▶ **Required action**:
Here is a block of records. Copy every one of them exactly.

▶ **Extracted information**:
* * * * * * *

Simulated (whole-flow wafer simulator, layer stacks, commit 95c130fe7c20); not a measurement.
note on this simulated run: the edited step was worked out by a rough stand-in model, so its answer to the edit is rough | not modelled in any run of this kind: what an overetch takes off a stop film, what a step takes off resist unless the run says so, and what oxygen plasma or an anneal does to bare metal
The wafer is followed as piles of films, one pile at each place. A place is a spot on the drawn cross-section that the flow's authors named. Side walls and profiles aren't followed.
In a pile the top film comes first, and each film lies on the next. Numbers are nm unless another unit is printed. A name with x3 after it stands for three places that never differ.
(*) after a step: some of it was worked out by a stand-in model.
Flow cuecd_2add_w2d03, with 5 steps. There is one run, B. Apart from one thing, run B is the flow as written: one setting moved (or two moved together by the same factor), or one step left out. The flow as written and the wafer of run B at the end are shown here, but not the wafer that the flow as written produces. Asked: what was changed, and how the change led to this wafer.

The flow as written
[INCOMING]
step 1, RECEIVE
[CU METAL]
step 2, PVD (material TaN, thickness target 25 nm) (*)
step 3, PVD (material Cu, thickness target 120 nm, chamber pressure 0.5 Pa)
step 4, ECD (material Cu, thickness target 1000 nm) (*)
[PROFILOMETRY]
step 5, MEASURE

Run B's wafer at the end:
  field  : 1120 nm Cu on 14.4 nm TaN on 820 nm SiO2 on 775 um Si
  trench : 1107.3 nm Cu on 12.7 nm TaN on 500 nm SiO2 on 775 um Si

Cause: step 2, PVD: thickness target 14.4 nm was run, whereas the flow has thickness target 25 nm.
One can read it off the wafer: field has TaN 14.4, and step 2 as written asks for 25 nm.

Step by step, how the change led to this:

* * * * * * *

▶ **Written answer**:
Simulated (whole-flow wafer simulator, layer stacks, commit 95c130fe7c20); not a measurement.
note on this simulated run: the edited step was worked out by a rough stand-in model, so its answer to the edit is rough | not modelled in any run of this kind: what an overetch takes off a stop film, what a step takes off resist unless the run says so, and what oxygen plasma or an anneal does to bare metal
The wafer is followed as piles of films, one pile at each place. A place is a spot on the drawn cross-section that the flow's authors named. Side walls and profiles aren't followed.
In a pile the top film comes first, and each film lies on the next. Numbers are nm unless another unit is printed. A name with x3 after it stands for three places that never differ.
(*) after a step: some of it was worked out by a stand-in model.
Flow cuecd_2add_w2d03, with 5 steps. There is one run, B. Apart from one thing, run B is the flow as written: one setting moved (or two moved together by the same factor), or one step left out. The flow as written and the wafer of run B at the end are shown here, but not the wafer that the flow as written produces. Asked: what was changed, and how the change led to this wafer.

The flow as written
[INCOMING]
step 1, RECEIVE
[CU METAL]
step 2, PVD (material TaN, thickness target 25 nm) (*)
step 3, PVD (material Cu, thickness target 120 nm, chamber pressure 0.5 Pa)
step 4, ECD (material Cu, thickness target 1000 nm) (*)
[PROFILOMETRY]
step 5, MEASURE

Run B's wafer at the end:
  field  : 1120 nm Cu on 14.4 nm TaN on 820 nm SiO2 on 775 um Si
  trench : 1107.3 nm Cu on 12.7 nm TaN on 500 nm SiO2 on 775 um Si

Cause: step 2, PVD: thickness target 14.4 nm was run, whereas the flow has thickness target 25 nm.
One can read it off the wafer: field has TaN 14.4, and step 2 as written asks for 25 nm.

Step by step, how the change led to this:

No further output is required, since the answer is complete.